Output all the entries below. Each must match exactly.

=== Begin Enclosure ===

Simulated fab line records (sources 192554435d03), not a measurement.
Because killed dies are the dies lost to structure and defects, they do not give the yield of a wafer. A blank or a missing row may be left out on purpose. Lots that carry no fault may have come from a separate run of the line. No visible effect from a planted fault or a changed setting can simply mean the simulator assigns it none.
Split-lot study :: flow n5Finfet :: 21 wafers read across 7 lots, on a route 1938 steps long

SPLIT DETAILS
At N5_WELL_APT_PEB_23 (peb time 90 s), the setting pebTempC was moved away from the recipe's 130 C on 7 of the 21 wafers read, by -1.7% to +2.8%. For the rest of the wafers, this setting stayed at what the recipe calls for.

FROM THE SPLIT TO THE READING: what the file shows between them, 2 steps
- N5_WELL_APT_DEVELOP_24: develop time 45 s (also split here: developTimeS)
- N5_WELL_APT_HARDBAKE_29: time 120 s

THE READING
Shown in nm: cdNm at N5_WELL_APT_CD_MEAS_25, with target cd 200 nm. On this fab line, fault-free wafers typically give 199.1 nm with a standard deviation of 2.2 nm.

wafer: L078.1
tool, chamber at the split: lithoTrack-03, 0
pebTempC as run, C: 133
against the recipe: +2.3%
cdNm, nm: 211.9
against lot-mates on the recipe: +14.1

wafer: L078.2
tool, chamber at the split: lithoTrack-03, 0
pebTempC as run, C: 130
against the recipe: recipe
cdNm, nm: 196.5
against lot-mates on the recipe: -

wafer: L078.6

=== End Enclosure ===

Task answer
Simulated fab line records (sources 192554435d03), not a measurement.
Because killed dies are the dies lost to structure and defects, they do not give the yield of a wafer. A blank or a missing row may be left out on purpose. Lots that carry no fault may have come from a separate run of the line. No visible effect from a planted fault or a changed setting can simply mean the simulator assigns it none.
Split-lot study :: flow n5Finfet :: 21 wafers read across 7 lots, on a route 1938 steps long

SPLIT DETAILS
At N5_WELL_APT_PEB_23 (peb time 90 s), the setting pebTempC was moved away from the recipe's 130 C on 7 of the 21 wafers read, by -1.7% to +2.8%. For the rest of the wafers, this setting stayed at what the recipe calls for.

FROM THE SPLIT TO THE READING: what the file shows between them, 2 steps
- N5_WELL_APT_DEVELOP_24: develop time 45 s (also split here: developTimeS)
- N5_WELL_APT_HARDBAKE_29: time 120 s

THE READING
Shown in nm: cdNm at N5_WELL_APT_CD_MEAS_25, with target cd 200 nm. On this fab line, fault-free wafers typically give 199.1 nm with a standard deviation of 2.2 nm.

wafer: L078.1
tool, chamber at the split: lithoTrack-03, 0
pebTempC as run, C: 133
against the recipe: +2.3%
cdNm, nm: 211.9
against lot-mates on the recipe: +14.1

wafer: L078.2
tool, chamber at the split: lithoTrack-03, 0
pebTempC as run, C: 130
against the recipe: recipe
cdNm, nm: 196.5
against lot-mates on the recipe: -

wafer: L078.6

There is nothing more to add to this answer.